▶ _WORK ITEM_
Go through the entries below from the first line and transcribe each one exactly, ending with the line that contains "R1: mean film".

▶ _DATASET ENTRIES_
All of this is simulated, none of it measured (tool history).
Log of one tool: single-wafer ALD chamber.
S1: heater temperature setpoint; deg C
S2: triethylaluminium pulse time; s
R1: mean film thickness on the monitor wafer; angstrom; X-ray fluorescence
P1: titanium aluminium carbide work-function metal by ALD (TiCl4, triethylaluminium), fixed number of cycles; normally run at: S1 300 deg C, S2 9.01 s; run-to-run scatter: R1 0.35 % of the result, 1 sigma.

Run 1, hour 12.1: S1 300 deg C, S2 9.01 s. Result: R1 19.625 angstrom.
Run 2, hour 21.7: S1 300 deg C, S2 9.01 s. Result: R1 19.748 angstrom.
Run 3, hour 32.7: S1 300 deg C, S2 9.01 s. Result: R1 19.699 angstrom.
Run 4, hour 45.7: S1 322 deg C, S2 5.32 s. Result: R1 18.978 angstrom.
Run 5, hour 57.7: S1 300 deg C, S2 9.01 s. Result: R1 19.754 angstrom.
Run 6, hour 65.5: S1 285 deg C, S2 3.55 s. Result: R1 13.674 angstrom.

▶ _WRITTEN REPLY_
All of this is simulated, none of it measured (tool history).
Log of one tool: single-wafer ALD chamber.
S1: heater temperature setpoint; deg C
S2: triethylaluminium pulse time; s
R1: mean film thickness on the monitor wafer; angstrom; X-ray fluorescence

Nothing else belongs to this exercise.